- _ACTION ITEM_: Within the records below is a range that opens at the line with "Machine: a polisher" and closes at the line with "time until the end point was called (s): the". Return that range word for word, both ends included, and only that range.

- _EXCERPTED RECORDS_:
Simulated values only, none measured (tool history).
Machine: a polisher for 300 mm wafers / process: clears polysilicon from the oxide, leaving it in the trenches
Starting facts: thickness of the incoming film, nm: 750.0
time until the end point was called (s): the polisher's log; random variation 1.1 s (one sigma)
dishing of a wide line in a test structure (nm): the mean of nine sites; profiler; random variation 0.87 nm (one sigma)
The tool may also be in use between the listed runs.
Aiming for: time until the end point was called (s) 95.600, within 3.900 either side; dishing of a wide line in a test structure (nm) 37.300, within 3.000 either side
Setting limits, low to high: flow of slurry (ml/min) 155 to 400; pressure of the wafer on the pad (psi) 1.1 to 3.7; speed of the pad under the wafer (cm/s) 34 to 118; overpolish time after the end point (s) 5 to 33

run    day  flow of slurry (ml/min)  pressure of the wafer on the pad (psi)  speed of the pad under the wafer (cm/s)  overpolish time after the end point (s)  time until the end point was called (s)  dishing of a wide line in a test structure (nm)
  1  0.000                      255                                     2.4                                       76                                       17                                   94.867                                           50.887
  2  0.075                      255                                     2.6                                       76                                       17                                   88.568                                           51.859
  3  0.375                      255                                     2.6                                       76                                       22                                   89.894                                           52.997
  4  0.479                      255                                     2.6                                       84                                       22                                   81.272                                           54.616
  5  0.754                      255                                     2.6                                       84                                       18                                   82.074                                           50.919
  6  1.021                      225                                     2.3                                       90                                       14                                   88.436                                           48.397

- _REPLY_:
Machine: a polisher for 300 mm wafers / process: clears polysilicon from the oxide, leaving it in the trenches
Starting facts: thickness of the incoming film, nm: 750.0
time until the end point was called (s): the polisher's log; random variation 1.1 s (one sigma)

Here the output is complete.